Task item ▸ Copy exactly the lines of the material below that run from the one containing "7.8866 | 79.220 |" through the one containing "7.8902 | 72.571 |". Copy no other lines.

Dataset ▸
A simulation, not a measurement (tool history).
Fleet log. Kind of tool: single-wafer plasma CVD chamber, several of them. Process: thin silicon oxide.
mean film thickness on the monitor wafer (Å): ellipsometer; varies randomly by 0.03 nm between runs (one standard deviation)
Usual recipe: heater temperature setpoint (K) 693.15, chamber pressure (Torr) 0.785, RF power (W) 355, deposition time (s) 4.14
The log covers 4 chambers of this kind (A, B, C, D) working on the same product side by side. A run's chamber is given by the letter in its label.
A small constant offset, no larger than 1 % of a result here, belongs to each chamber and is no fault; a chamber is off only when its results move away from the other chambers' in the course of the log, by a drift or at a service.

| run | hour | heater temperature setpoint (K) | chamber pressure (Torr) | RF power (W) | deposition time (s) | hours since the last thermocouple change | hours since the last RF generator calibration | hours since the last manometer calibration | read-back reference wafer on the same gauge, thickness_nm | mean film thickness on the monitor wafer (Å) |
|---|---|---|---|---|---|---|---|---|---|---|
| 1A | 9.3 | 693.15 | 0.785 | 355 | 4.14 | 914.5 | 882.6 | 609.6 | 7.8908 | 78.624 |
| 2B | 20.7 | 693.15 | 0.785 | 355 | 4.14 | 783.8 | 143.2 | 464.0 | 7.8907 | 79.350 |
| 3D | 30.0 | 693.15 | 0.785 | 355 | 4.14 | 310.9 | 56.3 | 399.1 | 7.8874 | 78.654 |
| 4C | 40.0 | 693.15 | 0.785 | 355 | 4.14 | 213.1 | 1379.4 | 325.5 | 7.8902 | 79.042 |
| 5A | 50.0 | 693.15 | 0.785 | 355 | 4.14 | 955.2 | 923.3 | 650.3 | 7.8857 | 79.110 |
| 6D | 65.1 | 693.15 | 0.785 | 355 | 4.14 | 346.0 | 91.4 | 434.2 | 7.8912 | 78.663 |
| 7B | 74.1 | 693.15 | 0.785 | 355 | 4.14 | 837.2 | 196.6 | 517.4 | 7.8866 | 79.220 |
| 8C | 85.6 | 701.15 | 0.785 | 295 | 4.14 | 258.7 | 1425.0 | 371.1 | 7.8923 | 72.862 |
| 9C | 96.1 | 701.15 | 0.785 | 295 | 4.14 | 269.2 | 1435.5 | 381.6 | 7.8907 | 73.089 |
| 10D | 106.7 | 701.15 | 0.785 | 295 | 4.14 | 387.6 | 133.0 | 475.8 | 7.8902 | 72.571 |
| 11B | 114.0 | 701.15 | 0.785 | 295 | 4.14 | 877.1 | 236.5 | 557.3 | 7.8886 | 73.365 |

Problem solution ▸
| 7B | 74.1 | 693.15 | 0.785 | 355 | 4.14 | 837.2 | 196.6 | 517.4 | 7.8866 | 79.220 |
| 8C | 85.6 | 701.15 | 0.785 | 295 | 4.14 | 258.7 | 1425.0 | 371.1 | 7.8923 | 72.862 |
| 9C | 96.1 | 701.15 | 0.785 | 295 | 4.14 | 269.2 | 1435.5 | 381.6 | 7.8907 | 73.089 |
| 10D | 106.7 | 701.15 | 0.785 | 295 | 4.14 | 387.6 | 133.0 | 475.8 | 7.8902 | 72.571 |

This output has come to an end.